**DATA SUPPLIED**
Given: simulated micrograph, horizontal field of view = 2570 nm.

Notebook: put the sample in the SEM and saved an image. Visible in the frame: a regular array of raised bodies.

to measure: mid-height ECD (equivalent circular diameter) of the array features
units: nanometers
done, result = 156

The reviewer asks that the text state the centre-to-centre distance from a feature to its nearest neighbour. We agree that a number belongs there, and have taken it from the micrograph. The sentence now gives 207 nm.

**WORK ORDER**
Would you please repeat exactly the lines above, starting at the line with "to measure: mid-height" and stopping at the line with "done, result = 156", both included?

**YOUR SOLUTION**
to measure: mid-height ECD (equivalent circular diameter) of the array features
units: nanometers
done, result = 156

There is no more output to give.